ACTION ITEM:
Exactly as they appear below, repeat the lines from the one with "then, 7 steps" through the one with "SKY_SONOS_ONO_ETCH_15: etches the", and no others.

PROVIDED INFORMATION:
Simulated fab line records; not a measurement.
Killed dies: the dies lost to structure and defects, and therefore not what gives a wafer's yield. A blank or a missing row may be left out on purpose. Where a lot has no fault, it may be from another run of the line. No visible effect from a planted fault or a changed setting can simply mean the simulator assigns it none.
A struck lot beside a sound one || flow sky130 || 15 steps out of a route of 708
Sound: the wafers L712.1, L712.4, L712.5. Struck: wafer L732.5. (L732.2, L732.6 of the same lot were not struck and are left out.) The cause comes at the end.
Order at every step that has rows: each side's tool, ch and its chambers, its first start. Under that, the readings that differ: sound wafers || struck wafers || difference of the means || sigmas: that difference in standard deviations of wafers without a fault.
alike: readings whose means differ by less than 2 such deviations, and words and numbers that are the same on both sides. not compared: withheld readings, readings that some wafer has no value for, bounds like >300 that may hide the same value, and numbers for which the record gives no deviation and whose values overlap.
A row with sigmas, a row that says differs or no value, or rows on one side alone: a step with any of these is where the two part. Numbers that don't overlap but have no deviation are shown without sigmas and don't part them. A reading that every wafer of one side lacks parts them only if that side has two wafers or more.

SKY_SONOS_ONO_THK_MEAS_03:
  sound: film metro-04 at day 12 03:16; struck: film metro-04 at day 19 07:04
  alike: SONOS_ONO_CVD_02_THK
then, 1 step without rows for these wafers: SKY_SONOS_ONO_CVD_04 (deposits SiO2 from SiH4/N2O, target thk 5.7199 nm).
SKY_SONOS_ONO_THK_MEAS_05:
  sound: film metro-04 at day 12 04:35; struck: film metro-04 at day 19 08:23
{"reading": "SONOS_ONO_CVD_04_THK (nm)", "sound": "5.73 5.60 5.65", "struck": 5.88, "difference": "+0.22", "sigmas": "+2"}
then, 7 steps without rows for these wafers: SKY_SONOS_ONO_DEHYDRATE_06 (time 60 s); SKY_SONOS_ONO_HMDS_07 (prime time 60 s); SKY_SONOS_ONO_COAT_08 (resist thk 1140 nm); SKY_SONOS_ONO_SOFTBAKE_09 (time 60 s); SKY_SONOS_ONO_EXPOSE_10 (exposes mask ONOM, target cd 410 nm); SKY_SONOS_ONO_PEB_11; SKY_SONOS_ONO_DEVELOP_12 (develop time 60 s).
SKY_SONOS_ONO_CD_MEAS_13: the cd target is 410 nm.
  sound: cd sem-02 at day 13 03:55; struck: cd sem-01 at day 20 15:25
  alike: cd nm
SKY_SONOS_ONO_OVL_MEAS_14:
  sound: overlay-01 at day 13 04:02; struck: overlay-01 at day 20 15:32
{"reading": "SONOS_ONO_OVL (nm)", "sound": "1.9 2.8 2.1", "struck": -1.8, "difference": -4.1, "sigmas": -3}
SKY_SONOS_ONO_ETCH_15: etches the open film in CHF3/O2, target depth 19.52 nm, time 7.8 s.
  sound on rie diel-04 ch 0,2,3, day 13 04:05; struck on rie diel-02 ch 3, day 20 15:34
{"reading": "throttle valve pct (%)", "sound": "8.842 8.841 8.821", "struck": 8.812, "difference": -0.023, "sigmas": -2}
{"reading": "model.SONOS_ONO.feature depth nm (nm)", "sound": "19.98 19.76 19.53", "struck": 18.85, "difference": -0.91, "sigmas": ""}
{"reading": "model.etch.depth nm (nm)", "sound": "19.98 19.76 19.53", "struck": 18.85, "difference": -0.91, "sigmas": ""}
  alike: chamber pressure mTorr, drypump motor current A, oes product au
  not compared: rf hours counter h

RESPONSE AREA:
then, 7 steps without rows for these wafers: SKY_SONOS_ONO_DEHYDRATE_06 (time 60 s); SKY_SONOS_ONO_HMDS_07 (prime time 60 s); SKY_SONOS_ONO_COAT_08 (resist thk 1140 nm); SKY_SONOS_ONO_SOFTBAKE_09 (time 60 s); SKY_SONOS_ONO_EXPOSE_10 (exposes mask ONOM, target cd 410 nm); SKY_SONOS_ONO_PEB_11; SKY_SONOS_ONO_DEVELOP_12 (develop time 60 s).
SKY_SONOS_ONO_CD_MEAS_13: the cd target is 410 nm.
  sound: cd sem-02 at day 13 03:55; struck: cd sem-01 at day 20 15:25
  alike: cd nm
SKY_SONOS_ONO_OVL_MEAS_14:
  sound: overlay-01 at day 13 04:02; struck: overlay-01 at day 20 15:32
{"reading": "SONOS_ONO_OVL (nm)", "sound": "1.9 2.8 2.1", "struck": -1.8, "difference": -4.1, "sigmas": -3}
SKY_SONOS_ONO_ETCH_15: etches the open film in CHF3/O2, target depth 19.52 nm, time 7.8 s.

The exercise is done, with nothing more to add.